-- -- --

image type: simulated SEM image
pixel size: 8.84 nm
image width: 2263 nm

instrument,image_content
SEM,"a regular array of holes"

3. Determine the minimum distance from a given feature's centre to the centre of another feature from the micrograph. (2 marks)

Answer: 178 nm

-- -- --

= WORK TASK =
What is needed is an exact copy of the entries above, from the first line through the line holding "3. Determine the", with both of those lines kept; please give nothing else.

= YOUR SOLUTION =
image type: simulated SEM image
pixel size: 8.84 nm
image width: 2263 nm

instrument,image_content
SEM,"a regular array of holes"

3. Determine the minimum distance from a given feature's centre to the centre of another feature from the micrograph. (2 marks)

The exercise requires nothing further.